Excerpted records:
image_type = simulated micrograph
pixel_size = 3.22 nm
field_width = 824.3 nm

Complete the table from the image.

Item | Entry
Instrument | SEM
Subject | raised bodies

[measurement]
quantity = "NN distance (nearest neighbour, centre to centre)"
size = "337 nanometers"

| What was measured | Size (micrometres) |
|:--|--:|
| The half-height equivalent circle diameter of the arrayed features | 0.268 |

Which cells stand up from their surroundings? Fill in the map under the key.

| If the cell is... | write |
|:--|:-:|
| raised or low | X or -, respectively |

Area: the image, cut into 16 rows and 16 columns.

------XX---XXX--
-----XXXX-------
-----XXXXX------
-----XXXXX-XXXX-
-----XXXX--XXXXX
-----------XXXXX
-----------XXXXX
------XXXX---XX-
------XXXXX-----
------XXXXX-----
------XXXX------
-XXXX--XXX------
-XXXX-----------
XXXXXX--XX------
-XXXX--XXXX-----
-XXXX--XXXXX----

Action item:
Once you have read the entries, write them out again without altering a single character.

Reply:
image_type = simulated micrograph
pixel_size = 3.22 nm
field_width = 824.3 nm

Complete the table from the image.

Item | Entry
Instrument | SEM
Subject | raised bodies

[measurement]
quantity = "NN distance (nearest neighbour, centre to centre)"
size = "337 nanometers"

| What was measured | Size (micrometres) |
|:--|--:|
| The half-height equivalent circle diameter of the arrayed features | 0.268 |

Which cells stand up from their surroundings? Fill in the map under the key.

| If the cell is... | write |
|:--|:-:|
| raised or low | X or -, respectively |

Area: the image, cut into 16 rows and 16 columns.

------XX---XXX--
-----XXXX-------
-----XXXXX------
-----XXXXX-XXXX-
-----XXXX--XXXXX
-----------XXXXX
-----------XXXXX
------XXXX---XX-
------XXXXX-----
------XXXXX-----
------XXXX------
-XXXX--XXX------
-XXXX-----------
XXXXXX--XX------
-XXXX--XXXX-----
-XXXX--XXXXX----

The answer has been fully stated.